- Listed entries:
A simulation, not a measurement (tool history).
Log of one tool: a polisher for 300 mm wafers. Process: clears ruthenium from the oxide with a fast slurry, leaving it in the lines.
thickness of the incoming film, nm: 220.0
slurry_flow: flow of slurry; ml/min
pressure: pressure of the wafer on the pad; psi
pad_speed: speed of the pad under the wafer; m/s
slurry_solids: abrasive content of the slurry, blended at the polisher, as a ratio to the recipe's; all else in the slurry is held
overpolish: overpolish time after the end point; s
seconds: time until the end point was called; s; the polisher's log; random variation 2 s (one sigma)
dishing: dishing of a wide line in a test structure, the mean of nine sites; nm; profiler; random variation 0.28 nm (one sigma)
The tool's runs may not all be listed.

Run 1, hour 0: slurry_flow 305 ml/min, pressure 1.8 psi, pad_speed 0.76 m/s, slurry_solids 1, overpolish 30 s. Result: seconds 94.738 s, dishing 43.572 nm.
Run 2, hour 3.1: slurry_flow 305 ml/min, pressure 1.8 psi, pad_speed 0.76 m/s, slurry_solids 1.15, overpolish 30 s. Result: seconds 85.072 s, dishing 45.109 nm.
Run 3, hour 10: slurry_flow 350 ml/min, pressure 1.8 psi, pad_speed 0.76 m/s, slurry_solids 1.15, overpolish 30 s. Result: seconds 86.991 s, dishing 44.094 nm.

- Work order: Every line in the listing above should be repeated exactly.

- Task answer:
A simulation, not a measurement (tool history).
Log of one tool: a polisher for 300 mm wafers. Process: clears ruthenium from the oxide with a fast slurry, leaving it in the lines.
thickness of the incoming film, nm: 220.0
slurry_flow: flow of slurry; ml/min
pressure: pressure of the wafer on the pad; psi
pad_speed: speed of the pad under the wafer; m/s
slurry_solids: abrasive content of the slurry, blended at the polisher, as a ratio to the recipe's; all else in the slurry is held
overpolish: overpolish time after the end point; s
seconds: time until the end point was called; s; the polisher's log; random variation 2 s (one sigma)
dishing: dishing of a wide line in a test structure, the mean of nine sites; nm; profiler; random variation 0.28 nm (one sigma)
The tool's runs may not all be listed.

Run 1, hour 0: slurry_flow 305 ml/min, pressure 1.8 psi, pad_speed 0.76 m/s, slurry_solids 1, overpolish 30 s. Result: seconds 94.738 s, dishing 43.572 nm.
Run 2, hour 3.1: slurry_flow 305 ml/min, pressure 1.8 psi, pad_speed 0.76 m/s, slurry_solids 1.15, overpolish 30 s. Result: seconds 85.072 s, dishing 45.109 nm.
Run 3, hour 10: slurry_flow 350 ml/min, pressure 1.8 psi, pad_speed 0.76 m/s, slurry_solids 1.15, overpolish 30 s. Result: seconds 86.991 s, dishing 44.094 nm.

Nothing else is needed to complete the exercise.